• [RECORD EXCERPTS]:
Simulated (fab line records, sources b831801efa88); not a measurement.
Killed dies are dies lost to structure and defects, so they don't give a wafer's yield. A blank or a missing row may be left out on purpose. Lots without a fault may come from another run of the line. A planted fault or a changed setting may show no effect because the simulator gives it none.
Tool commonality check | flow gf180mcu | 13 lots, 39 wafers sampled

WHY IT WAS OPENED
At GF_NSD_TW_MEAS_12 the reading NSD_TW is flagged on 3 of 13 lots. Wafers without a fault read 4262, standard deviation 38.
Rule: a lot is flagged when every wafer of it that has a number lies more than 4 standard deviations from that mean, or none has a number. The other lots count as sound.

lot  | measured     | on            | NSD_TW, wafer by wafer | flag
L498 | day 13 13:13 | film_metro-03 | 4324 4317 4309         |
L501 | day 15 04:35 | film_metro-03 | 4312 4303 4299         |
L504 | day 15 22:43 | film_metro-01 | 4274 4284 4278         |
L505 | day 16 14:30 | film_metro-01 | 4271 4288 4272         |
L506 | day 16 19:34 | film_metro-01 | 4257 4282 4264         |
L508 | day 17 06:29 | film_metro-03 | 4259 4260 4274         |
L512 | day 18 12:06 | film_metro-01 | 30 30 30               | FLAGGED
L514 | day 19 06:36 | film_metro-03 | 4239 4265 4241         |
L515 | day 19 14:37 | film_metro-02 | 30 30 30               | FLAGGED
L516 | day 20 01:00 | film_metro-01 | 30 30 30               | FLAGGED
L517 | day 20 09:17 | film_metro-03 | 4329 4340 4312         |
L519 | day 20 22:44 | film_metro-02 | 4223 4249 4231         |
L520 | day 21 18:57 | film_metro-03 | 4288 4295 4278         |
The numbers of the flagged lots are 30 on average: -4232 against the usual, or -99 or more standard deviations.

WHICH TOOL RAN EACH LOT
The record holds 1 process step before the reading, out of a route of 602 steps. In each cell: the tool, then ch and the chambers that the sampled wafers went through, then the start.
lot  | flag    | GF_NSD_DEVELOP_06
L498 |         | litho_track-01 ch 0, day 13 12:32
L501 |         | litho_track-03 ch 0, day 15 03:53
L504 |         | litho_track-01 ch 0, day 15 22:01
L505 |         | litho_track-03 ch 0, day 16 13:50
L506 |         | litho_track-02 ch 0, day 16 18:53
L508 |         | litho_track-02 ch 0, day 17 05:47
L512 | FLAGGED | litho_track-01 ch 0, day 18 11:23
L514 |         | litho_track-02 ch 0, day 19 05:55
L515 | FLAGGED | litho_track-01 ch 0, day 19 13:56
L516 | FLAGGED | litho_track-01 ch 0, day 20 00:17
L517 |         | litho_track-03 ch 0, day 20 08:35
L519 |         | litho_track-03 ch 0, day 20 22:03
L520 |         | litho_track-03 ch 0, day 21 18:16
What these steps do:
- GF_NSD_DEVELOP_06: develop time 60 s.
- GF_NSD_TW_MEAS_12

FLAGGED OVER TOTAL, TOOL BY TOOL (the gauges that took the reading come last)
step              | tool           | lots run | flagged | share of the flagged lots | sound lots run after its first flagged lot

• [REQUIRED ACTION]: Give back exactly the lines above starting at the line where "L515 | FLAGGED" appears and ending at the line where "day 20 22:03" appears, both included, with no other lines.

• [TASK ANSWER]:
L515 | FLAGGED | litho_track-01 ch 0, day 19 13:56
L516 | FLAGGED | litho_track-01 ch 0, day 20 00:17
L517 |         | litho_track-03 ch 0, day 20 08:35
L519 |         | litho_track-03 ch 0, day 20 22:03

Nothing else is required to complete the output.